▶ _INFORMATION SHOWN_
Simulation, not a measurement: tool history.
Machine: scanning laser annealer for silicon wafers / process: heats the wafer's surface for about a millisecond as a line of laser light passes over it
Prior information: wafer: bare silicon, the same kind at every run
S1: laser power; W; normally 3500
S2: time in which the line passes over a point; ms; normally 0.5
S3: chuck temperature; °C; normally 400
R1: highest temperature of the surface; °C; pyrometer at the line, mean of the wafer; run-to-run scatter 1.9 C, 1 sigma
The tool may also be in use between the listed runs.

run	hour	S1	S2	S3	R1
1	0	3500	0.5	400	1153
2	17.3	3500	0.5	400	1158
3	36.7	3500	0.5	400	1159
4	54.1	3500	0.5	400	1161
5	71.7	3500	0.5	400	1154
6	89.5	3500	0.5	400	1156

▶ _REQUIREMENT_
The entire listing has to be written out again exactly.

▶ _TASK RESULT_
Simulation, not a measurement: tool history.
Machine: scanning laser annealer for silicon wafers / process: heats the wafer's surface for about a millisecond as a line of laser light passes over it
Prior information: wafer: bare silicon, the same kind at every run
S1: laser power; W; normally 3500
S2: time in which the line passes over a point; ms; normally 0.5
S3: chuck temperature; °C; normally 400
R1: highest temperature of the surface; °C; pyrometer at the line, mean of the wafer; run-to-run scatter 1.9 C, 1 sigma
The tool may also be in use between the listed runs.

run	hour	S1	S2	S3	R1
1	0	3500	0.5	400	1153
2	17.3	3500	0.5	400	1158
3	36.7	3500	0.5	400	1159
4	54.1	3500	0.5	400	1161
5	71.7	3500	0.5	400	1154
6	89.5	3500	0.5	400	1156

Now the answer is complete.